* _ASSIGNMENT_
Copy out the data line by line exactly, from its start to the line bearing "- the gauge", inclusive.

* _RECORDED DATA_
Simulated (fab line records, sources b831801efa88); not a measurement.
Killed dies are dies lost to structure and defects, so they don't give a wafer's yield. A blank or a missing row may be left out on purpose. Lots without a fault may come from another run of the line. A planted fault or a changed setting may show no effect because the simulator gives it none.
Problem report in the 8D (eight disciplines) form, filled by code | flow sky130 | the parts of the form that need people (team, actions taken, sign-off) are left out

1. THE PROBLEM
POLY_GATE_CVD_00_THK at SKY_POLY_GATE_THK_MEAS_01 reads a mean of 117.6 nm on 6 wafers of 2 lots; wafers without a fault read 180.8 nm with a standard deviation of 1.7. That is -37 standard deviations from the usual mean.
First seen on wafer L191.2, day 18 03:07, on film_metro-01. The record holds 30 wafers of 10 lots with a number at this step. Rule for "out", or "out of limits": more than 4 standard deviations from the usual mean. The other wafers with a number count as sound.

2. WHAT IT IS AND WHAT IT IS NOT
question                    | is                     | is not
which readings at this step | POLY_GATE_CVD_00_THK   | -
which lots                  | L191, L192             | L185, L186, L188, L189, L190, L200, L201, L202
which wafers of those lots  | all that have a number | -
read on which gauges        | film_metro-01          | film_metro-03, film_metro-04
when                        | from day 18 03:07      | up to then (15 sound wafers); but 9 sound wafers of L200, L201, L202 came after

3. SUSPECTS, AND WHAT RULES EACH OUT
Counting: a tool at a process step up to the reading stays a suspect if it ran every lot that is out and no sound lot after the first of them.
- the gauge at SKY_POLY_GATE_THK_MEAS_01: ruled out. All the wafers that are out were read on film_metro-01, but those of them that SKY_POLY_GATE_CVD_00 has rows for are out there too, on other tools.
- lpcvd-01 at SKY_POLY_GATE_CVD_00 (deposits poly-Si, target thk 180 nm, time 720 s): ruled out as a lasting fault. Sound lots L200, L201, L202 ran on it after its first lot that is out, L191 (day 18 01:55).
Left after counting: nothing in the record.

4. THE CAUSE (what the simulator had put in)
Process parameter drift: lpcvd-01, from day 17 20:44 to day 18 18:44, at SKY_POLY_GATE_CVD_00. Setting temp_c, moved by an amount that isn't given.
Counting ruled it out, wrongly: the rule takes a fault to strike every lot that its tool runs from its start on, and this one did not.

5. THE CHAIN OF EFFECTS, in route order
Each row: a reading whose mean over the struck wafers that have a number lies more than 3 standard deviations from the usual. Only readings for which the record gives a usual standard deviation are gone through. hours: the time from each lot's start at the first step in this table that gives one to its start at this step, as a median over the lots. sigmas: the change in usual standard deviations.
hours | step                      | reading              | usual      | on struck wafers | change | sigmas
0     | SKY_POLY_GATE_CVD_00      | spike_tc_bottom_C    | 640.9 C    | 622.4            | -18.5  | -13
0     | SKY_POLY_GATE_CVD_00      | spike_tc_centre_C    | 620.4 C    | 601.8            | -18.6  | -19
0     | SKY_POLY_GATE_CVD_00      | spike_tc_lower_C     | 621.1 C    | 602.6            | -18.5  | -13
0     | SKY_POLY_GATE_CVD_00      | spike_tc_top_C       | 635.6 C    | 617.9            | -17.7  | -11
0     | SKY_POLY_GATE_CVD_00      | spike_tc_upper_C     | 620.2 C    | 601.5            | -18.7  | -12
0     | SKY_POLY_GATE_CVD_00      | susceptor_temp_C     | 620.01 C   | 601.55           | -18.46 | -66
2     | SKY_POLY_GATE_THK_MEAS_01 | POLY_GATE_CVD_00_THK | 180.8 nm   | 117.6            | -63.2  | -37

* _EXERCISE RESULT_
Simulated (fab line records, sources b831801efa88); not a measurement.
Killed dies are dies lost to structure and defects, so they don't give a wafer's yield. A blank or a missing row may be left out on purpose. Lots without a fault may come from another run of the line. A planted fault or a changed setting may show no effect because the simulator gives it none.
Problem report in the 8D (eight disciplines) form, filled by code | flow sky130 | the parts of the form that need people (team, actions taken, sign-off) are left out

1. THE PROBLEM
POLY_GATE_CVD_00_THK at SKY_POLY_GATE_THK_MEAS_01 reads a mean of 117.6 nm on 6 wafers of 2 lots; wafers without a fault read 180.8 nm with a standard deviation of 1.7. That is -37 standard deviations from the usual mean.
First seen on wafer L191.2, day 18 03:07, on film_metro-01. The record holds 30 wafers of 10 lots with a number at this step. Rule for "out", or "out of limits": more than 4 standard deviations from the usual mean. The other wafers with a number count as sound.

2. WHAT IT IS AND WHAT IT IS NOT
question                    | is                     | is not
which readings at this step | POLY_GATE_CVD_00_THK   | -
which lots                  | L191, L192             | L185, L186, L188, L189, L190, L200, L201, L202
which wafers of those lots  | all that have a number | -
read on which gauges        | film_metro-01          | film_metro-03, film_metro-04
when                        | from day 18 03:07      | up to then (15 sound wafers); but 9 sound wafers of L200, L201, L202 came after

3. SUSPECTS, AND WHAT RULES EACH OUT
Counting: a tool at a process step up to the reading stays a suspect if it ran every lot that is out and no sound lot after the first of them.
- the gauge at SKY_POLY_GATE_THK_MEAS_01: ruled out. All the wafers that are out were read on film_metro-01, but those of them that SKY_POLY_GATE_CVD_00 has rows for are out there too, on other tools.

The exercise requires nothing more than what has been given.